+ + + + + + +
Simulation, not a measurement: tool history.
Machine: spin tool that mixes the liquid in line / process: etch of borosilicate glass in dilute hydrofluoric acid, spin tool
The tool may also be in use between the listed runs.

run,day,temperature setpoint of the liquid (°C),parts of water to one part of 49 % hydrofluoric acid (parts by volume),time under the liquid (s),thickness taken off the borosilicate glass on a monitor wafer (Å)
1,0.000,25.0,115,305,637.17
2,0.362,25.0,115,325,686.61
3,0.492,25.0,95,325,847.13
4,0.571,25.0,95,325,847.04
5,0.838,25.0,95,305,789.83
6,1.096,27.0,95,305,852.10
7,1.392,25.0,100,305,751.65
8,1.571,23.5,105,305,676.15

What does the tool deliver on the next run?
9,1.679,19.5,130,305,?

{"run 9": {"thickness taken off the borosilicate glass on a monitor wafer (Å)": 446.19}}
+ + + + + + +

# EXERCISE:
Output, unchanged, the lines of the listing above from the first one through the one holding "5,0.838,25.0,95,305,789.83". Leave out every line after it.

# EXERCISE RESPONSE:
Simulation, not a measurement: tool history.
Machine: spin tool that mixes the liquid in line / process: etch of borosilicate glass in dilute hydrofluoric acid, spin tool
The tool may also be in use between the listed runs.

run,day,temperature setpoint of the liquid (°C),parts of water to one part of 49 % hydrofluoric acid (parts by volume),time under the liquid (s),thickness taken off the borosilicate glass on a monitor wafer (Å)
1,0.000,25.0,115,305,637.17
2,0.362,25.0,115,325,686.61
3,0.492,25.0,95,325,847.13
4,0.571,25.0,95,325,847.04
5,0.838,25.0,95,305,789.83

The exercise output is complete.